Down to the last line, print the material below verbatim.

== == ==
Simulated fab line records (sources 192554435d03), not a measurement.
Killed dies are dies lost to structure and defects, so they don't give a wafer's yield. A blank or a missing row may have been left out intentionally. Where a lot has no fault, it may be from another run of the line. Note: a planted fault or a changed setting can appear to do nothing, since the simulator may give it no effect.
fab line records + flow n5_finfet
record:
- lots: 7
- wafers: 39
== == ==

• _Reply_:
Simulated fab line records (sources 192554435d03), not a measurement.
Killed dies are dies lost to structure and defects, so they don't give a wafer's yield. A blank or a missing row may have been left out intentionally. Where a lot has no fault, it may be from another run of the line. Note: a planted fault or a changed setting can appear to do nothing, since the simulator may give it no effect.
fab line records + flow n5_finfet
record:
- lots: 7
- wafers: 39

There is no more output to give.